Assigned task – The expected answer is every line of the material, reproduced exactly.

[Start of section]

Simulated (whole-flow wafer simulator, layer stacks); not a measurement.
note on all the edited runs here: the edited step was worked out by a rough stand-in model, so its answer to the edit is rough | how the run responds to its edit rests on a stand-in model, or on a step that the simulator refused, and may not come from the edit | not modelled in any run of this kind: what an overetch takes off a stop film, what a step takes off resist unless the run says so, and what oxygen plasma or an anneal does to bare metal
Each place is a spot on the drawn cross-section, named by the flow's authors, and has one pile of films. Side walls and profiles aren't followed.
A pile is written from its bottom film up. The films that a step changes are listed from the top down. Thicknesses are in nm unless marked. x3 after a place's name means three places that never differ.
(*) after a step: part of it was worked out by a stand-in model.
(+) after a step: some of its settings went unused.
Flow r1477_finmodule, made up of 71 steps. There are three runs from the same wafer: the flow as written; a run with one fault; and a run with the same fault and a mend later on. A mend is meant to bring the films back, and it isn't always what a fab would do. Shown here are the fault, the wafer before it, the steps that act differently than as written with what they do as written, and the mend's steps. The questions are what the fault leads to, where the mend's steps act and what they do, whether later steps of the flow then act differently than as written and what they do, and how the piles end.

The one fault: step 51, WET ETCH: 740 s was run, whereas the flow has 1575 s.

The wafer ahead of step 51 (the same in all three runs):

[End of section]

Answer area –
Simulated (whole-flow wafer simulator, layer stacks); not a measurement.
note on all the edited runs here: the edited step was worked out by a rough stand-in model, so its answer to the edit is rough | how the run responds to its edit rests on a stand-in model, or on a step that the simulator refused, and may not come from the edit | not modelled in any run of this kind: what an overetch takes off a stop film, what a step takes off resist unless the run says so, and what oxygen plasma or an anneal does to bare metal
Each place is a spot on the drawn cross-section, named by the flow's authors, and has one pile of films. Side walls and profiles aren't followed.
A pile is written from its bottom film up. The films that a step changes are listed from the top down. Thicknesses are in nm unless marked. x3 after a place's name means three places that never differ.
(*) after a step: part of it was worked out by a stand-in model.
(+) after a step: some of its settings went unused.
Flow r1477_finmodule, made up of 71 steps. There are three runs from the same wafer: the flow as written; a run with one fault; and a run with the same fault and a mend later on. A mend is meant to bring the films back, and it isn't always what a fab would do. Shown here are the fault, the wafer before it, the steps that act differently than as written with what they do as written, and the mend's steps. The questions are what the fault leads to, where the mend's steps act and what they do, whether later steps of the flow then act differently than as written and what they do, and how the piles end.

The one fault: step 51, WET ETCH: 740 s was run, whereas the flow has 1575 s.

The wafer ahead of step 51 (the same in all three runs):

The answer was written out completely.